** BRIEF **
Scan the records below for the line containing "varied across the" and the line containing "70 to 65: SiCN throughout". Copy both, plus every line between, exactly.

[MATERIAL PROVIDED Boundary: Start]
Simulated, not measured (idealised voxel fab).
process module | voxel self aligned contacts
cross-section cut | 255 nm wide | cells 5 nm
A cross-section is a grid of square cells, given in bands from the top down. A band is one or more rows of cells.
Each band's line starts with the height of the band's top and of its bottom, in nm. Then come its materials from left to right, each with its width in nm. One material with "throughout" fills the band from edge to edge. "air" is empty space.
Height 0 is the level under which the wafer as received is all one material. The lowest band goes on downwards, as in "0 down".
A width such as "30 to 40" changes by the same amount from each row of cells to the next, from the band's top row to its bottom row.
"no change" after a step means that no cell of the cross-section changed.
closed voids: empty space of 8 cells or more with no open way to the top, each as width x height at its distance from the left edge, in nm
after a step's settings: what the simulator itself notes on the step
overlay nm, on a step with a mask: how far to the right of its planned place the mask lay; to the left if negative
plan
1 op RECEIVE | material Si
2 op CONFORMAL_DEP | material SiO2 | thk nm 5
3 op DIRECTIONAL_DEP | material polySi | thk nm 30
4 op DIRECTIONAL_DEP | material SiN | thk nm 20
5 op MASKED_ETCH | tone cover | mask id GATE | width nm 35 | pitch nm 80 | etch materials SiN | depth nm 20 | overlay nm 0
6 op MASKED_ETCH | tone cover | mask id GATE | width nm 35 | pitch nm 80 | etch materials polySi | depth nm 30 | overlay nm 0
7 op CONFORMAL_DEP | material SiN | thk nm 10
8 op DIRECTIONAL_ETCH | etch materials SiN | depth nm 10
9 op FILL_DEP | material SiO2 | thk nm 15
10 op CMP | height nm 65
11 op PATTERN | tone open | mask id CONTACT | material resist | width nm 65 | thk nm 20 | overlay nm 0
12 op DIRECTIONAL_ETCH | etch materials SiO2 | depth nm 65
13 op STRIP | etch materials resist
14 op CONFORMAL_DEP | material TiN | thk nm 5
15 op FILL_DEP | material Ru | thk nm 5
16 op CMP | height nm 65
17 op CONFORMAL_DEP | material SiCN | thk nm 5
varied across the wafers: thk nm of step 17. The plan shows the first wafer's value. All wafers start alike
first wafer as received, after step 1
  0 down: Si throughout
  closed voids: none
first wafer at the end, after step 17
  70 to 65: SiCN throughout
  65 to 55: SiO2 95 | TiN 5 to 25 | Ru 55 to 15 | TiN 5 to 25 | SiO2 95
[MATERIAL PROVIDED Boundary: End]

** REPLY **
varied across the wafers: thk nm of step 17. The plan shows the first wafer's value. All wafers start alike
first wafer as received, after step 1
  0 down: Si throughout
  closed voids: none
first wafer at the end, after step 17
  70 to 65: SiCN throughout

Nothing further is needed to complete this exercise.